> _Brief_
Lines from the top of the entries through the line that has "Topography by eye, SEM." must be duplicated exactly, and no others.

> _Record extracts_
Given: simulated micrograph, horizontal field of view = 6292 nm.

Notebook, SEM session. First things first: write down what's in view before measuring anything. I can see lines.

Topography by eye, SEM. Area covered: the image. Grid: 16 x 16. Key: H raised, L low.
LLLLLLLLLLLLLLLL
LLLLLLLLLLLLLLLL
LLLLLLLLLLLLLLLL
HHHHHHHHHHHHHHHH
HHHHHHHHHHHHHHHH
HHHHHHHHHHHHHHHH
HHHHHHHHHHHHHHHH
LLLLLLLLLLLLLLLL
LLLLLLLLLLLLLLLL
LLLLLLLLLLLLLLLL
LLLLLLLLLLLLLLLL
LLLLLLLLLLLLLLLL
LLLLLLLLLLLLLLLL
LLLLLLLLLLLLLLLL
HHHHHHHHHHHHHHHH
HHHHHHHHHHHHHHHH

> _Task response_
Given: simulated micrograph, horizontal field of view = 6292 nm.

Notebook, SEM session. First things first: write down what's in view before measuring anything. I can see lines.

Topography by eye, SEM. Area covered: the image. Grid: 16 x 16. Key: H raised, L low.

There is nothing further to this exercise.